Top of Given records

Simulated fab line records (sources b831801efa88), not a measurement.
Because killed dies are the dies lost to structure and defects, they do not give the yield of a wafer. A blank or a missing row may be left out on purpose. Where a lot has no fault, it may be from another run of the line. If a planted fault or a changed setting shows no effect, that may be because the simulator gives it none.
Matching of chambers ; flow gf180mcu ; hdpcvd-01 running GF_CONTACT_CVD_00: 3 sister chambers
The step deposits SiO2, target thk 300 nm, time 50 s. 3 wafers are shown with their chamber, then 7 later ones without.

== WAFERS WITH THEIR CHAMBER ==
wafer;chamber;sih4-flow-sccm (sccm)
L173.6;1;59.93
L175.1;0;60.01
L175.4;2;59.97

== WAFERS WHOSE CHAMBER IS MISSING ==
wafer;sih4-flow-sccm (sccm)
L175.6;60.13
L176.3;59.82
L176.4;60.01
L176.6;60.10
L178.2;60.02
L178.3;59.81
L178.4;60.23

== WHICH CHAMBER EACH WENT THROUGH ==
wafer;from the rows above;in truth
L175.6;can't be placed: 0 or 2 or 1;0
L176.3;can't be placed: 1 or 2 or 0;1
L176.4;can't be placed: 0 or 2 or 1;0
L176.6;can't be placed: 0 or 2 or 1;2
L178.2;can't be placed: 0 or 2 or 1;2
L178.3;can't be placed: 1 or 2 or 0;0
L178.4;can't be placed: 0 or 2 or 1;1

Bottom of Given records

* **Required action**: Could you return the complete set of entries exactly?

* **Answer space**:
Simulated fab line records (sources b831801efa88), not a measurement.
Because killed dies are the dies lost to structure and defects, they do not give the yield of a wafer. A blank or a missing row may be left out on purpose. Where a lot has no fault, it may be from another run of the line. If a planted fault or a changed setting shows no effect, that may be because the simulator gives it none.
Matching of chambers ; flow gf180mcu ; hdpcvd-01 running GF_CONTACT_CVD_00: 3 sister chambers
The step deposits SiO2, target thk 300 nm, time 50 s. 3 wafers are shown with their chamber, then 7 later ones without.

== WAFERS WITH THEIR CHAMBER ==
wafer;chamber;sih4-flow-sccm (sccm)
L173.6;1;59.93
L175.1;0;60.01
L175.4;2;59.97

== WAFERS WHOSE CHAMBER IS MISSING ==
wafer;sih4-flow-sccm (sccm)
L175.6;60.13
L176.3;59.82
L176.4;60.01
L176.6;60.10
L178.2;60.02
L178.3;59.81
L178.4;60.23

== WHICH CHAMBER EACH WENT THROUGH ==
wafer;from the rows above;in truth
L175.6;can't be placed: 0 or 2 or 1;0
L176.3;can't be placed: 1 or 2 or 0;1
L176.4;can't be placed: 0 or 2 or 1;0
L176.6;can't be placed: 0 or 2 or 1;2
L178.2;can't be placed: 0 or 2 or 1;2
L178.3;can't be placed: 1 or 2 or 0;0
L178.4;can't be placed: 0 or 2 or 1;1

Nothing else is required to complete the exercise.